=== Record excerpts ===
:::::

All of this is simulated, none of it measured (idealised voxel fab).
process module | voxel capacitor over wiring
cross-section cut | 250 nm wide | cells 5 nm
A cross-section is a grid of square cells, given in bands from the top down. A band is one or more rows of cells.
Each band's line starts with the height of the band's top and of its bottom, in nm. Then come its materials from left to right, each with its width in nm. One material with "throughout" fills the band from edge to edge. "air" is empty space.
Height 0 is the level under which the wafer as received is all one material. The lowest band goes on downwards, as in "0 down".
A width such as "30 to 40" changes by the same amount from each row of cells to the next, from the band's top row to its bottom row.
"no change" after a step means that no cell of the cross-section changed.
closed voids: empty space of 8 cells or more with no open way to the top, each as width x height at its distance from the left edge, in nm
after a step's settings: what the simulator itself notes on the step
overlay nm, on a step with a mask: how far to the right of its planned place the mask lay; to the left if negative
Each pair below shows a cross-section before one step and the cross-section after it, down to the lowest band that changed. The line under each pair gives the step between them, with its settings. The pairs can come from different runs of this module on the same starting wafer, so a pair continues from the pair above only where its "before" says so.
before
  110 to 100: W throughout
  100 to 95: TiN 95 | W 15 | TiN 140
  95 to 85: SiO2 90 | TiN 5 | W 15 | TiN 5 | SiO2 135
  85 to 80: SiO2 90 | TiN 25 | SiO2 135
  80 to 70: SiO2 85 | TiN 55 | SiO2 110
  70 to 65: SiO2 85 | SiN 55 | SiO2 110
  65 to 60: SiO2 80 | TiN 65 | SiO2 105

:::::

=== Work item ===
The full set of data above must come back exactly as written.

=== Written response ===
All of this is simulated, none of it measured (idealised voxel fab).
process module | voxel capacitor over wiring
cross-section cut | 250 nm wide | cells 5 nm
A cross-section is a grid of square cells, given in bands from the top down. A band is one or more rows of cells.
Each band's line starts with the height of the band's top and of its bottom, in nm. Then come its materials from left to right, each with its width in nm. One material with "throughout" fills the band from edge to edge. "air" is empty space.
Height 0 is the level under which the wafer as received is all one material. The lowest band goes on downwards, as in "0 down".
A width such as "30 to 40" changes by the same amount from each row of cells to the next, from the band's top row to its bottom row.
"no change" after a step means that no cell of the cross-section changed.
closed voids: empty space of 8 cells or more with no open way to the top, each as width x height at its distance from the left edge, in nm
after a step's settings: what the simulator itself notes on the step
overlay nm, on a step with a mask: how far to the right of its planned place the mask lay; to the left if negative
Each pair below shows a cross-section before one step and the cross-section after it, down to the lowest band that changed. The line under each pair gives the step between them, with its settings. The pairs can come from different runs of this module on the same starting wafer, so a pair continues from the pair above only where its "before" says so.
before
  110 to 100: W throughout
  100 to 95: TiN 95 | W 15 | TiN 140
  95 to 85: SiO2 90 | TiN 5 | W 15 | TiN 5 | SiO2 135
  85 to 80: SiO2 90 | TiN 25 | SiO2 135
  80 to 70: SiO2 85 | TiN 55 | SiO2 110
  70 to 65: SiO2 85 | SiN 55 | SiO2 110
  65 to 60: SiO2 80 | TiN 65 | SiO2 105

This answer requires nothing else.